▶ **Work item**
Write out all of the data without omission, exactly as shown.

▶ **Entries shown**
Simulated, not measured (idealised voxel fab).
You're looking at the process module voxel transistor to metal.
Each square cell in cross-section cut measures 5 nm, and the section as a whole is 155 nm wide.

▶ **Task result**
Simulated, not measured (idealised voxel fab).
You're looking at the process module voxel transistor to metal.
Each square cell in cross-section cut measures 5 nm, and the section as a whole is 155 nm wide.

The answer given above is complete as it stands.